**Work task**
The answer must be an exact reproduction of the lines from the start of the records below through the line containing "The wafer is", and nothing more.

Start of Data records
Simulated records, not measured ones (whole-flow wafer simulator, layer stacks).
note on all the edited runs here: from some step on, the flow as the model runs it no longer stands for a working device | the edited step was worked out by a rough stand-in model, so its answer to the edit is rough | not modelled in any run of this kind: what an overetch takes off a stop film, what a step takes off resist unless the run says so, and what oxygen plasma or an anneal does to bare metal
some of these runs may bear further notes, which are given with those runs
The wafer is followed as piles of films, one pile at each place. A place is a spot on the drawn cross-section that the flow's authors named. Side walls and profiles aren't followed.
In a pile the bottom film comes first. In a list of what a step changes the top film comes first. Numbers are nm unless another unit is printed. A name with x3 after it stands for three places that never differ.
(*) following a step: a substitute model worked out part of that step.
End of Data records

**Written response**
Simulated records, not measured ones (whole-flow wafer simulator, layer stacks).
note on all the edited runs here: from some step on, the flow as the model runs it no longer stands for a working device | the edited step was worked out by a rough stand-in model, so its answer to the edit is rough | not modelled in any run of this kind: what an overetch takes off a stop film, what a step takes off resist unless the run says so, and what oxygen plasma or an anneal does to bare metal
some of these runs may bear further notes, which are given with those runs
The wafer is followed as piles of films, one pile at each place. A place is a spot on the drawn cross-section that the flow's authors named. Side walls and profiles aren't followed.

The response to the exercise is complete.